**DATA SUPPLIED:**
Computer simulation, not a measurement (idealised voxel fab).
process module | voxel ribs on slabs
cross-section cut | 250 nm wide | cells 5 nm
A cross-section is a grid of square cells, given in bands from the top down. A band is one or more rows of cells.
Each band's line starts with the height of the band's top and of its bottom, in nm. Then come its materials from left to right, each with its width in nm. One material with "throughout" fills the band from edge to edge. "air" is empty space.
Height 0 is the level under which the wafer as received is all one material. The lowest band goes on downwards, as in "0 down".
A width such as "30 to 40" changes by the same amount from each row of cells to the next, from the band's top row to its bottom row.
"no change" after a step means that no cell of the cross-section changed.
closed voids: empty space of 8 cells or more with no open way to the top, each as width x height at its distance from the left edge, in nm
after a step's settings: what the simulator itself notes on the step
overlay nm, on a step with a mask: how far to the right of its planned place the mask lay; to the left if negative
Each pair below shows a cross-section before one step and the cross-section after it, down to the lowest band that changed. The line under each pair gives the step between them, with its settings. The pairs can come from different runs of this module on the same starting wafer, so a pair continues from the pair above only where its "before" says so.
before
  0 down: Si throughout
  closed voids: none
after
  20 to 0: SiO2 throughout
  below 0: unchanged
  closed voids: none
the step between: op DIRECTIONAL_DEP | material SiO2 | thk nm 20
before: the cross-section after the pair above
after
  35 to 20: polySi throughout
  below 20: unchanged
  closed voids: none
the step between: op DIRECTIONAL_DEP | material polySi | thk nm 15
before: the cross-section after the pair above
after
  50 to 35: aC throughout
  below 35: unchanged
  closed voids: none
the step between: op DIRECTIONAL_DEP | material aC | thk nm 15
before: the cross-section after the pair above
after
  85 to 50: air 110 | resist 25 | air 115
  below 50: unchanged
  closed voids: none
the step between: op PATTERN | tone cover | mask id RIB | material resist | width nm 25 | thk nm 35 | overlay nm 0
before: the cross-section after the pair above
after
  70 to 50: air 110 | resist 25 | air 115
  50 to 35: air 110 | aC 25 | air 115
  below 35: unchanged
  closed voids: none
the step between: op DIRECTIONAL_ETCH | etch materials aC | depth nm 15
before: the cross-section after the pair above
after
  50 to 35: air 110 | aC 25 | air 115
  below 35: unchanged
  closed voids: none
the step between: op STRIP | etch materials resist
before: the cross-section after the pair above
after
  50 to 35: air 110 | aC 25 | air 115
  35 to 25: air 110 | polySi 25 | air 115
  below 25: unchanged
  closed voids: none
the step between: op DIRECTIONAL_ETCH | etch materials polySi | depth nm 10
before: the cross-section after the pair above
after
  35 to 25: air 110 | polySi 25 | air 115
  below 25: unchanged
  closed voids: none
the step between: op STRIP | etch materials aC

**ACTION ITEM:** Look above for the line holding "after a step's", then set down exactly that line and every line after it up to and including the line holding "the step between: op DIRECTIONAL_DEP | material aC", with nothing else.

**TASK ANSWER:**
after a step's settings: what the simulator itself notes on the step
overlay nm, on a step with a mask: how far to the right of its planned place the mask lay; to the left if negative
Each pair below shows a cross-section before one step and the cross-section after it, down to the lowest band that changed. The line under each pair gives the step between them, with its settings. The pairs can come from different runs of this module on the same starting wafer, so a pair continues from the pair above only where its "before" says so.
before
  0 down: Si throughout
  closed voids: none
after
  20 to 0: SiO2 throughout
  below 0: unchanged
  closed voids: none
the step between: op DIRECTIONAL_DEP | material SiO2 | thk nm 20
before: the cross-section after the pair above
after
  35 to 20: polySi throughout
  below 20: unchanged
  closed voids: none
the step between: op DIRECTIONAL_DEP | material polySi | thk nm 15
before: the cross-section after the pair above
after
  50 to 35: aC throughout
  below 35: unchanged
  closed voids: none
the step between: op DIRECTIONAL_DEP | material aC | thk nm 15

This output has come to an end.